*** DATA RECORDS Section Begins ***

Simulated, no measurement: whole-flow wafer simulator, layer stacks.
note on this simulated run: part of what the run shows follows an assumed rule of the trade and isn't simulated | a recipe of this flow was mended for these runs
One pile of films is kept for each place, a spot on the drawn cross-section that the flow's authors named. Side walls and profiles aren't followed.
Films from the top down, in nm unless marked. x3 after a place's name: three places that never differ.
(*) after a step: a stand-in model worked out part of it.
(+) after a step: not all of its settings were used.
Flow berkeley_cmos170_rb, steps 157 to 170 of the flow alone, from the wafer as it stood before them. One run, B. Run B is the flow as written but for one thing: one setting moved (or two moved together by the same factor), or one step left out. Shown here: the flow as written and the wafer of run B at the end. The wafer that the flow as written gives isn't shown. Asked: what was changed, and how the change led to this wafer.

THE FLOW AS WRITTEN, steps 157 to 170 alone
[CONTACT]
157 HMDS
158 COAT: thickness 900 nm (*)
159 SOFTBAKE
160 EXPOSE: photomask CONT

*** DATA RECORDS Section Ends ***

BRIEF:
Repeat, exactly and in full, the records shown above.

TASK OUTPUT:
Simulated, no measurement: whole-flow wafer simulator, layer stacks.
note on this simulated run: part of what the run shows follows an assumed rule of the trade and isn't simulated | a recipe of this flow was mended for these runs
One pile of films is kept for each place, a spot on the drawn cross-section that the flow's authors named. Side walls and profiles aren't followed.
Films from the top down, in nm unless marked. x3 after a place's name: three places that never differ.
(*) after a step: a stand-in model worked out part of it.
(+) after a step: not all of its settings were used.
Flow berkeley_cmos170_rb, steps 157 to 170 of the flow alone, from the wafer as it stood before them. One run, B. Run B is the flow as written but for one thing: one setting moved (or two moved together by the same factor), or one step left out. Shown here: the flow as written and the wafer of run B at the end. The wafer that the flow as written gives isn't shown. Asked: what was changed, and how the change led to this wafer.

THE FLOW AS WRITTEN, steps 157 to 170 alone
[CONTACT]
157 HMDS
158 COAT: thickness 900 nm (*)
159 SOFTBAKE
160 EXPOSE: photomask CONT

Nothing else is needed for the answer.